ENTRIES SHOWN START
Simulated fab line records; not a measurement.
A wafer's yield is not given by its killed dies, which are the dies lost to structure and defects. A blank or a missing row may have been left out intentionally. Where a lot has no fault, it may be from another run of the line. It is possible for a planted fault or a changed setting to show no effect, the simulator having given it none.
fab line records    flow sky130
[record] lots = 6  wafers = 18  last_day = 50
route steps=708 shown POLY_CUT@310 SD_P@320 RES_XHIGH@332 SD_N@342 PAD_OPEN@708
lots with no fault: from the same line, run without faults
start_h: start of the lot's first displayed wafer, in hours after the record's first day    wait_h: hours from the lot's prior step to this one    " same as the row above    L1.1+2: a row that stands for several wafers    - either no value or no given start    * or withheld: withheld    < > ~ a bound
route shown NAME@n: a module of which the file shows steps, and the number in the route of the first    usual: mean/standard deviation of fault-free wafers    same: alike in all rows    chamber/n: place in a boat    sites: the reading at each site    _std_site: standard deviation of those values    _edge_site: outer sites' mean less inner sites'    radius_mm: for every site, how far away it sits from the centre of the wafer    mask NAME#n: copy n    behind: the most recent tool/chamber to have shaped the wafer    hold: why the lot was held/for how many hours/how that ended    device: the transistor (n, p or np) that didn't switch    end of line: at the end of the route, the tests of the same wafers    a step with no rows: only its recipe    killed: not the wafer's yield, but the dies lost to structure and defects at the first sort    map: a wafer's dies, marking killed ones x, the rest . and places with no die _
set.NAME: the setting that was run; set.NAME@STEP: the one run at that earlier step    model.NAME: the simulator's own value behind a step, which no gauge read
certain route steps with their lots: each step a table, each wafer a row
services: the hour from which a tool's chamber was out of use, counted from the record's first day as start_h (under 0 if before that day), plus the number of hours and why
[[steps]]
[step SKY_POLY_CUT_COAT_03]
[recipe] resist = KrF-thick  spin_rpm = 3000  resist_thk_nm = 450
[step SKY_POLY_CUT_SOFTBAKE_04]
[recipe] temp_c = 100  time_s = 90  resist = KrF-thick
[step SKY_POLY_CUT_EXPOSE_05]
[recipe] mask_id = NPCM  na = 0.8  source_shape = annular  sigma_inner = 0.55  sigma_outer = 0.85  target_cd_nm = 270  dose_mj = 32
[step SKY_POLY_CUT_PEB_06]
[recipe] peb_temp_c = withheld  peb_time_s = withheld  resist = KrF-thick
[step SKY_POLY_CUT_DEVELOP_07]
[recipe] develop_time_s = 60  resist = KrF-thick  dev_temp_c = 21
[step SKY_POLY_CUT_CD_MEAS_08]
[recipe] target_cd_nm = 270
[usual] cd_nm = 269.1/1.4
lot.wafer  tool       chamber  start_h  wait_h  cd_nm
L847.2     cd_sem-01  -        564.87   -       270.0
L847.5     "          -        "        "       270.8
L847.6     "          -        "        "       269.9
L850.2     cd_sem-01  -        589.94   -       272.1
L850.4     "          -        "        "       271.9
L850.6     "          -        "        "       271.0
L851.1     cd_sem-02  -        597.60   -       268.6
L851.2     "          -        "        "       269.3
ENTRIES SHOWN END

## WORK REQUEST
Please print, exactly and with nothing else, the lines from the first line of the entries through the line containing "[record] lots = 6".

## TASK RESULT
Simulated fab line records; not a measurement.
A wafer's yield is not given by its killed dies, which are the dies lost to structure and defects. A blank or a missing row may have been left out intentionally. Where a lot has no fault, it may be from another run of the line. It is possible for a planted fault or a changed setting to show no effect, the simulator having given it none.
fab line records    flow sky130
[record] lots = 6  wafers = 18  last_day = 50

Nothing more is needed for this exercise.